> _WORK ITEM_
Output the full listing word for word.

╭──
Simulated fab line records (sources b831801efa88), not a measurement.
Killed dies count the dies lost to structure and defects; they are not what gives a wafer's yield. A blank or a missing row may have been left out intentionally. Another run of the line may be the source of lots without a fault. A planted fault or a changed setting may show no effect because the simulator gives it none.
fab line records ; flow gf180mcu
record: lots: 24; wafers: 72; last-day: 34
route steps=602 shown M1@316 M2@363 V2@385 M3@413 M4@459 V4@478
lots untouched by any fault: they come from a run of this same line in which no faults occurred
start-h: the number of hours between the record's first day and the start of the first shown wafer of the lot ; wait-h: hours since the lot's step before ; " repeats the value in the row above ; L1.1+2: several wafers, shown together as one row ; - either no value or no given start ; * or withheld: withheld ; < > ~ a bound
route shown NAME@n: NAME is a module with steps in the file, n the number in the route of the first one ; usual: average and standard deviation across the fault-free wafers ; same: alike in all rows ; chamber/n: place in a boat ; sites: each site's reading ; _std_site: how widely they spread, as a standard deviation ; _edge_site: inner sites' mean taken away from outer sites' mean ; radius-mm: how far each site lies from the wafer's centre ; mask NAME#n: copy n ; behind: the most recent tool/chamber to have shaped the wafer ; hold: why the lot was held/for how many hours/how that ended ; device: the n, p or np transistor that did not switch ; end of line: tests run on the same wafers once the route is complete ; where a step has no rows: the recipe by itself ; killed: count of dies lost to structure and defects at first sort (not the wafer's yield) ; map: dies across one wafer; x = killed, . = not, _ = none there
╰──

> _RESPONSE AREA_
Simulated fab line records (sources b831801efa88), not a measurement.
Killed dies count the dies lost to structure and defects; they are not what gives a wafer's yield. A blank or a missing row may have been left out intentionally. Another run of the line may be the source of lots without a fault. A planted fault or a changed setting may show no effect because the simulator gives it none.
fab line records ; flow gf180mcu
record: lots: 24; wafers: 72; last-day: 34
route steps=602 shown M1@316 M2@363 V2@385 M3@413 M4@459 V4@478
lots untouched by any fault: they come from a run of this same line in which no faults occurred
start-h: the number of hours between the record's first day and the start of the first shown wafer of the lot ; wait-h: hours since the lot's step before ; " repeats the value in the row above ; L1.1+2: several wafers, shown together as one row ; - either no value or no given start ; * or withheld: withheld ; < > ~ a bound
route shown NAME@n: NAME is a module with steps in the file, n the number in the route of the first one ; usual: average and standard deviation across the fault-free wafers ; same: alike in all rows ; chamber/n: place in a boat ; sites: each site's reading ; _std_site: how widely they spread, as a standard deviation ; _edge_site: inner sites' mean taken away from outer sites' mean ; radius-mm: how far each site lies from the wafer's centre ; mask NAME#n: copy n ; behind: the most recent tool/chamber to have shaped the wafer ; hold: why the lot was held/for how many hours/how that ended ; device: the n, p or np transistor that did not switch ; end of line: tests run on the same wafers once the route is complete ; where a step has no rows: the recipe by itself ; killed: count of dies lost to structure and defects at first sort (not the wafer's yield) ; map: dies across one wafer; x = killed, . = not, _ = none there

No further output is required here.